== == ==
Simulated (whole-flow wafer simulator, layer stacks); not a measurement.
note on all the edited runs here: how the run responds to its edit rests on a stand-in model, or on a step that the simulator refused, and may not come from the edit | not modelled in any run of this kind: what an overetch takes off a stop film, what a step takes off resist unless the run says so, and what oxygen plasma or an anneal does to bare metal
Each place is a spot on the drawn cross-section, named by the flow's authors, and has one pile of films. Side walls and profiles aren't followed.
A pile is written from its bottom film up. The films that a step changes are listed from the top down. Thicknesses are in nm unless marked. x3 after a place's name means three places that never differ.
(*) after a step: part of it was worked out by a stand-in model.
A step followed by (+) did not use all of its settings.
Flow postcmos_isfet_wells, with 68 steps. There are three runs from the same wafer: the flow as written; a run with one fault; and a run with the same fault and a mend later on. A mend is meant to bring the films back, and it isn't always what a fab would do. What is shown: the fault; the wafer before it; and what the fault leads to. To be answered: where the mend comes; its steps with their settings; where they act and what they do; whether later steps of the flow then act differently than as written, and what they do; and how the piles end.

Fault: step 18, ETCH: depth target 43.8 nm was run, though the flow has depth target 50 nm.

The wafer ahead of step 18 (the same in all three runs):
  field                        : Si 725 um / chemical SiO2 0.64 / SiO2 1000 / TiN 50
== == ==

Reproduce the records word for word.

▸ **TASK RESULT**:
Simulated (whole-flow wafer simulator, layer stacks); not a measurement.
note on all the edited runs here: how the run responds to its edit rests on a stand-in model, or on a step that the simulator refused, and may not come from the edit | not modelled in any run of this kind: what an overetch takes off a stop film, what a step takes off resist unless the run says so, and what oxygen plasma or an anneal does to bare metal
Each place is a spot on the drawn cross-section, named by the flow's authors, and has one pile of films. Side walls and profiles aren't followed.
A pile is written from its bottom film up. The films that a step changes are listed from the top down. Thicknesses are in nm unless marked. x3 after a place's name means three places that never differ.
(*) after a step: part of it was worked out by a stand-in model.
A step followed by (+) did not use all of its settings.
Flow postcmos_isfet_wells, with 68 steps. There are three runs from the same wafer: the flow as written; a run with one fault; and a run with the same fault and a mend later on. A mend is meant to bring the films back, and it isn't always what a fab would do. What is shown: the fault; the wafer before it; and what the fault leads to. To be answered: where the mend comes; its steps with their settings; where they act and what they do; whether later steps of the flow then act differently than as written, and what they do; and how the piles end.

Fault: step 18, ETCH: depth target 43.8 nm was run, though the flow has depth target 50 nm.

The wafer ahead of step 18 (the same in all three runs):
  field                        : Si 725 um / chemical SiO2 0.64 / SiO2 1000 / TiN 50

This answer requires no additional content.